● **Material shown**:
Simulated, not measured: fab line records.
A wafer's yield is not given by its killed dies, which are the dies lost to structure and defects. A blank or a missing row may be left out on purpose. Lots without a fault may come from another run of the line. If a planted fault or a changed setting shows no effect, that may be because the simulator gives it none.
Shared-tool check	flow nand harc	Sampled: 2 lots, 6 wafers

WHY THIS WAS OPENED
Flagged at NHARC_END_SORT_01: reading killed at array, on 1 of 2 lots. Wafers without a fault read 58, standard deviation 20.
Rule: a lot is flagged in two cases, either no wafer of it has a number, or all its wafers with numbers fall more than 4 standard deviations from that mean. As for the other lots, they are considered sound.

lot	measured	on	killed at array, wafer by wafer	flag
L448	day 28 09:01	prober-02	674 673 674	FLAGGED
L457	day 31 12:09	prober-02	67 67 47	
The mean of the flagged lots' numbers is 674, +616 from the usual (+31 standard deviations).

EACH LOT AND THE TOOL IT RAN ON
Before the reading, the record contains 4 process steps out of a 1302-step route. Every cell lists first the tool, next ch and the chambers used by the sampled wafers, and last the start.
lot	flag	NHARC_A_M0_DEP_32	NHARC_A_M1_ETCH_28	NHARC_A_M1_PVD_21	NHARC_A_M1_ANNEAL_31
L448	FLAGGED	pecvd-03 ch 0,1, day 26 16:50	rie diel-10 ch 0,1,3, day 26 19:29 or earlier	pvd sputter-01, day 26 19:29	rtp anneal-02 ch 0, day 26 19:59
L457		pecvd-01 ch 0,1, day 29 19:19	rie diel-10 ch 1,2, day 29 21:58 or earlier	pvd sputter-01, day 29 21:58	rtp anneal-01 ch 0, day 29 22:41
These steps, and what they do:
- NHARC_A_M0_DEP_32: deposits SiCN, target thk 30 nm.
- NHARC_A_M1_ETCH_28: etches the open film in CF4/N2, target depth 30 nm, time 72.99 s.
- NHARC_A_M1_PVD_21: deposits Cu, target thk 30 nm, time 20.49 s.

● **Work request**:
Copy out the data above word for word, starting at its first line and ending with the line that contains "WHY THIS WAS OPENED".

● **Exercise answer**:
Simulated, not measured: fab line records.
A wafer's yield is not given by its killed dies, which are the dies lost to structure and defects. A blank or a missing row may be left out on purpose. Lots without a fault may come from another run of the line. If a planted fault or a changed setting shows no effect, that may be because the simulator gives it none.
Shared-tool check	flow nand harc	Sampled: 2 lots, 6 wafers

WHY THIS WAS OPENED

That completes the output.